################

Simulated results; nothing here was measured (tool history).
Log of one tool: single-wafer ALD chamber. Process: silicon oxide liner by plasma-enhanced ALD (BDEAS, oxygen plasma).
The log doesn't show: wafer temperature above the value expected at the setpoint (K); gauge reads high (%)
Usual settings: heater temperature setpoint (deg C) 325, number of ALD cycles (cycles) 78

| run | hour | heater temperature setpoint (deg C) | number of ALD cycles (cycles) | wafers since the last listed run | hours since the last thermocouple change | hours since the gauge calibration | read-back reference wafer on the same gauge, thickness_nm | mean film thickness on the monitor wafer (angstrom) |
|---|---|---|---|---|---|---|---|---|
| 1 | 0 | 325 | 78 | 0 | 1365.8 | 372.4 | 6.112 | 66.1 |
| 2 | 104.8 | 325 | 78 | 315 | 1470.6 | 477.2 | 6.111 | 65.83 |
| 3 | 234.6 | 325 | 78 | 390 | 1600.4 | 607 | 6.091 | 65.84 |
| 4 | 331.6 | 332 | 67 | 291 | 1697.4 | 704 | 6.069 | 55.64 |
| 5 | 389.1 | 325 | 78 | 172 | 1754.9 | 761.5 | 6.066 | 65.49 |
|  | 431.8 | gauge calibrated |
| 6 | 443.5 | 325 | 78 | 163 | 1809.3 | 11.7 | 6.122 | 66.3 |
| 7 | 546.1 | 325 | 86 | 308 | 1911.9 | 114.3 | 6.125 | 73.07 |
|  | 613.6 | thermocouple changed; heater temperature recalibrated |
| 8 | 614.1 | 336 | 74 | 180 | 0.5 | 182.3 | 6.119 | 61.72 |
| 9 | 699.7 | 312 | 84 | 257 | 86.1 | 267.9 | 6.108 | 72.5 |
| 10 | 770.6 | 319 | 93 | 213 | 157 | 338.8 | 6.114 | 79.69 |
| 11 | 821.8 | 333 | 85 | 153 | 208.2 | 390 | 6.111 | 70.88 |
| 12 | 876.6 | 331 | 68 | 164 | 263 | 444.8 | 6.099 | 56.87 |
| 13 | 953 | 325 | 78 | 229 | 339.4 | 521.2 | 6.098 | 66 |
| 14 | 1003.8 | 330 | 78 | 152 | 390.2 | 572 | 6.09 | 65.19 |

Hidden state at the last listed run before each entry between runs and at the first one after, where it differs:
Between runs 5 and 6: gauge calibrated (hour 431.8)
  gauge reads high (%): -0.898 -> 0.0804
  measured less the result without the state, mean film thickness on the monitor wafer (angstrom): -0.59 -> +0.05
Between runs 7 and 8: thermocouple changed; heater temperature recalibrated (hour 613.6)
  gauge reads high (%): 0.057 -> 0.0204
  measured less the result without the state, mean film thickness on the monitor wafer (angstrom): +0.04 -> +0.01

################

Only the lines from the start of the listing through the line with "The log doesn't" should be repeated, each exactly as it stands.

#### [TASK OUTPUT]
Simulated results; nothing here was measured (tool history).
Log of one tool: single-wafer ALD chamber. Process: silicon oxide liner by plasma-enhanced ALD (BDEAS, oxygen plasma).
The log doesn't show: wafer temperature above the value expected at the setpoint (K); gauge reads high (%)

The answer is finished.